:: Work order ::
From the entries that follow, copy exactly the lines beginning at the line holding "Annotation: SiNx 28, SiO2 76, W 40, Si" and continuing through the line holding "Format: name thickness(nm), name".

--

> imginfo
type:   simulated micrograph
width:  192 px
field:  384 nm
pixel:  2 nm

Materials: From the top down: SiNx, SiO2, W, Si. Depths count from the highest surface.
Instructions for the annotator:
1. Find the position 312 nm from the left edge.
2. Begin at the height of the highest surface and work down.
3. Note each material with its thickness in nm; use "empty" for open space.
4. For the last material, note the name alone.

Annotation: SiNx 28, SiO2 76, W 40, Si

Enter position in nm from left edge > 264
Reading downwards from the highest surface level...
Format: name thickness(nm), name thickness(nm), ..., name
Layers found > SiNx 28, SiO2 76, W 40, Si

--

:: Worked solution ::
Annotation: SiNx 28, SiO2 76, W 40, Si

Enter position in nm from left edge > 264
Reading downwards from the highest surface level...
Format: name thickness(nm), name thickness(nm), ..., name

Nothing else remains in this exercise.